Study material:
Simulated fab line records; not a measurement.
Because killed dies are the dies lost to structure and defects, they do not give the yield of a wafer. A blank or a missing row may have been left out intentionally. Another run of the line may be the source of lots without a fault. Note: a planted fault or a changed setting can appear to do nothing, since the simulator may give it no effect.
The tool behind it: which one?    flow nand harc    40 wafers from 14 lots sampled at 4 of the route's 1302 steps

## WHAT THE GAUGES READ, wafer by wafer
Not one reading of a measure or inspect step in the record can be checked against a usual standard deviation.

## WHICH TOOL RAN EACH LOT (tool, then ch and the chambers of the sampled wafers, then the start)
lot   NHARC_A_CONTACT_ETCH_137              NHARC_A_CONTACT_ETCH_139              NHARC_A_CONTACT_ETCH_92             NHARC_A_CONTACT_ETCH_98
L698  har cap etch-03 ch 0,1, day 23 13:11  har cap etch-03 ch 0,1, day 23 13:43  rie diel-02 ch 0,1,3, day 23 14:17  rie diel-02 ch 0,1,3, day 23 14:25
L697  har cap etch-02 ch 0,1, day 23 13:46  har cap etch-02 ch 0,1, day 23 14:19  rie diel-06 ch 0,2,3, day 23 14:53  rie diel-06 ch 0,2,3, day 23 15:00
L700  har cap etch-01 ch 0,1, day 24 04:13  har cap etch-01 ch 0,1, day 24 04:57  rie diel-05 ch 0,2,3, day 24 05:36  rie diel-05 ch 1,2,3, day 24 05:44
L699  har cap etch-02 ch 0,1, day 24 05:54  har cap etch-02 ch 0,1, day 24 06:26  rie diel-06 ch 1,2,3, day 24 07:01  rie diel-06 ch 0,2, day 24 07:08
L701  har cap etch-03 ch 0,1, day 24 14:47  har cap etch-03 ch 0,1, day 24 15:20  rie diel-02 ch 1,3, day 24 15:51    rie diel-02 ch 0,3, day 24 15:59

Work request:
Please return every line from the first one in the records above down to the line containing "day 24 07:08", including both, exactly as written and nothing more.

Exercise response:
Simulated fab line records; not a measurement.
Because killed dies are the dies lost to structure and defects, they do not give the yield of a wafer. A blank or a missing row may have been left out intentionally. Another run of the line may be the source of lots without a fault. Note: a planted fault or a changed setting can appear to do nothing, since the simulator may give it no effect.
The tool behind it: which one?    flow nand harc    40 wafers from 14 lots sampled at 4 of the route's 1302 steps

## WHAT THE GAUGES READ, wafer by wafer
Not one reading of a measure or inspect step in the record can be checked against a usual standard deviation.

## WHICH TOOL RAN EACH LOT (tool, then ch and the chambers of the sampled wafers, then the start)
lot   NHARC_A_CONTACT_ETCH_137              NHARC_A_CONTACT_ETCH_139              NHARC_A_CONTACT_ETCH_92             NHARC_A_CONTACT_ETCH_98
L698  har cap etch-03 ch 0,1, day 23 13:11  har cap etch-03 ch 0,1, day 23 13:43  rie diel-02 ch 0,1,3, day 23 14:17  rie diel-02 ch 0,1,3, day 23 14:25
L697  har cap etch-02 ch 0,1, day 23 13:46  har cap etch-02 ch 0,1, day 23 14:19  rie diel-06 ch 0,2,3, day 23 14:53  rie diel-06 ch 0,2,3, day 23 15:00
L700  har cap etch-01 ch 0,1, day 24 04:13  har cap etch-01 ch 0,1, day 24 04:57  rie diel-05 ch 0,2,3, day 24 05:36  rie diel-05 ch 1,2,3, day 24 05:44
L699  har cap etch-02 ch 0,1, day 24 05:54  har cap etch-02 ch 0,1, day 24 06:26  rie diel-06 ch 1,2,3, day 24 07:01  rie diel-06 ch 0,2, day 24 07:08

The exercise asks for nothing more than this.